For the entries that follow, restate word for word the line containing "This log may", the line containing "run 8 hour=51.5", and every line that lies between them.

Content starts

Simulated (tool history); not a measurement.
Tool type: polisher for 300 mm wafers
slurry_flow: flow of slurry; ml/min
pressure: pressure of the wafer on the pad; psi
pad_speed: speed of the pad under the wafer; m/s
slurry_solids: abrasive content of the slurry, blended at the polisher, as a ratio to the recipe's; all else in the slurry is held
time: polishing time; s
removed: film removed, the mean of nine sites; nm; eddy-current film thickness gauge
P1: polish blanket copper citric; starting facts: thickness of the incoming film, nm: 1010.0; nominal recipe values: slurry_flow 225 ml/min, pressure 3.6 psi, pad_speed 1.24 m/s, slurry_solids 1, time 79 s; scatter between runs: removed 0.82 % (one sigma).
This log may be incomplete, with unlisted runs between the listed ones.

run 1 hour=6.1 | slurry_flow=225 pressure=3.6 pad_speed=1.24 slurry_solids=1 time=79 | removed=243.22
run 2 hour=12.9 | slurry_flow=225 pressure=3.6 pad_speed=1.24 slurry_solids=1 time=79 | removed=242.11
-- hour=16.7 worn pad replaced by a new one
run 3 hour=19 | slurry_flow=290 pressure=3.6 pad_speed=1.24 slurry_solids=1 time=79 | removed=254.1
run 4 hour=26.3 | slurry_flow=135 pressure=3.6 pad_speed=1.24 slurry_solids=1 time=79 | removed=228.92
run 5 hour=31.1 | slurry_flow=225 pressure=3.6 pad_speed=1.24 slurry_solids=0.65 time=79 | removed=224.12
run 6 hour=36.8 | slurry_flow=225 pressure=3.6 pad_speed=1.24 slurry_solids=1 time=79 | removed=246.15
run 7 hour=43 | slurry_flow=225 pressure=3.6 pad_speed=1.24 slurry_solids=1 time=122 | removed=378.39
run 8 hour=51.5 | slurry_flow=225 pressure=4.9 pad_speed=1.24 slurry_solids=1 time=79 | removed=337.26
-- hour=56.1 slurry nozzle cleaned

Content ends

__TASK RESPONSE__:
This log may be incomplete, with unlisted runs between the listed ones.

run 1 hour=6.1 | slurry_flow=225 pressure=3.6 pad_speed=1.24 slurry_solids=1 time=79 | removed=243.22
run 2 hour=12.9 | slurry_flow=225 pressure=3.6 pad_speed=1.24 slurry_solids=1 time=79 | removed=242.11
-- hour=16.7 worn pad replaced by a new one
run 3 hour=19 | slurry_flow=290 pressure=3.6 pad_speed=1.24 slurry_solids=1 time=79 | removed=254.1
run 4 hour=26.3 | slurry_flow=135 pressure=3.6 pad_speed=1.24 slurry_solids=1 time=79 | removed=228.92
run 5 hour=31.1 | slurry_flow=225 pressure=3.6 pad_speed=1.24 slurry_solids=0.65 time=79 | removed=224.12
run 6 hour=36.8 | slurry_flow=225 pressure=3.6 pad_speed=1.24 slurry_solids=1 time=79 | removed=246.15
run 7 hour=43 | slurry_flow=225 pressure=3.6 pad_speed=1.24 slurry_solids=1 time=122 | removed=378.39
run 8 hour=51.5 | slurry_flow=225 pressure=4.9 pad_speed=1.24 slurry_solids=1 time=79 | removed=337.26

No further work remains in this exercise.